*Brief*.
Every line from the beginning of the records below up to the one holding "3 op CONFORMAL_DEP | material SiN | thk nm 5" should be quoted exactly; leave out the rest.

•••
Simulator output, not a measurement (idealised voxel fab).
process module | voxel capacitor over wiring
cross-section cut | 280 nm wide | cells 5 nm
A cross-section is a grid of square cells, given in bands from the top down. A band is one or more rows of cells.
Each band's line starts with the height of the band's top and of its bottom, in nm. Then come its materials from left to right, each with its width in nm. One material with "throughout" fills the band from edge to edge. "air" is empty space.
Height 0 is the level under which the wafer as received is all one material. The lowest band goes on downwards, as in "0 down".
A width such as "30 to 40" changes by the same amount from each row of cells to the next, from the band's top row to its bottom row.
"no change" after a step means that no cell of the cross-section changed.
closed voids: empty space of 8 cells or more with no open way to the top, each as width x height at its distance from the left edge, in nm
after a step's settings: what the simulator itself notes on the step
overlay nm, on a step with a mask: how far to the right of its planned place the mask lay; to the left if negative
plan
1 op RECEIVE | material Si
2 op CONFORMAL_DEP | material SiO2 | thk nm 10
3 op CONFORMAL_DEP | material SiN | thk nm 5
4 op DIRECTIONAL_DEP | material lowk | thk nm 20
•••

*Answer box*.
Simulator output, not a measurement (idealised voxel fab).
process module | voxel capacitor over wiring
cross-section cut | 280 nm wide | cells 5 nm
A cross-section is a grid of square cells, given in bands from the top down. A band is one or more rows of cells.
Each band's line starts with the height of the band's top and of its bottom, in nm. Then come its materials from left to right, each with its width in nm. One material with "throughout" fills the band from edge to edge. "air" is empty space.
Height 0 is the level under which the wafer as received is all one material. The lowest band goes on downwards, as in "0 down".
A width such as "30 to 40" changes by the same amount from each row of cells to the next, from the band's top row to its bottom row.
"no change" after a step means that no cell of the cross-section changed.
closed voids: empty space of 8 cells or more with no open way to the top, each as width x height at its distance from the left edge, in nm
after a step's settings: what the simulator itself notes on the step
overlay nm, on a step with a mask: how far to the right of its planned place the mask lay; to the left if negative
plan
1 op RECEIVE | material Si
2 op CONFORMAL_DEP | material SiO2 | thk nm 10
3 op CONFORMAL_DEP | material SiN | thk nm 5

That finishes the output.